_Exercise_
What you need to do is retype every entry exactly as written.

_Provided data_
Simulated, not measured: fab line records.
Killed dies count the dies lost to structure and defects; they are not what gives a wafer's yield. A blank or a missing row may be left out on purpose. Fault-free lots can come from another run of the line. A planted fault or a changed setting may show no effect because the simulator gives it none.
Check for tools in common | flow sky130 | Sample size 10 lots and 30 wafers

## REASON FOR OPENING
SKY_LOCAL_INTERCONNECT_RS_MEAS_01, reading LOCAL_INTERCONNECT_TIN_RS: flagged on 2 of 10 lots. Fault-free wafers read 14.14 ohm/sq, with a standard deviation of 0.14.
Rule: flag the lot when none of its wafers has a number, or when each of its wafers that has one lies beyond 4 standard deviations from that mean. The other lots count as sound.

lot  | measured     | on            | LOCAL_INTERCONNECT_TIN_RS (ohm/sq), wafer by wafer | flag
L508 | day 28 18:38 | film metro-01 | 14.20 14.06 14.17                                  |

_Worked solution_
Simulated, not measured: fab line records.
Killed dies count the dies lost to structure and defects; they are not what gives a wafer's yield. A blank or a missing row may be left out on purpose. Fault-free lots can come from another run of the line. A planted fault or a changed setting may show no effect because the simulator gives it none.
Check for tools in common | flow sky130 | Sample size 10 lots and 30 wafers

## REASON FOR OPENING
SKY_LOCAL_INTERCONNECT_RS_MEAS_01, reading LOCAL_INTERCONNECT_TIN_RS: flagged on 2 of 10 lots. Fault-free wafers read 14.14 ohm/sq, with a standard deviation of 0.14.
Rule: flag the lot when none of its wafers has a number, or when each of its wafers that has one lies beyond 4 standard deviations from that mean. The other lots count as sound.

lot  | measured     | on            | LOCAL_INTERCONNECT_TIN_RS (ohm/sq), wafer by wafer | flag
L508 | day 28 18:38 | film metro-01 | 14.20 14.06 14.17                                  |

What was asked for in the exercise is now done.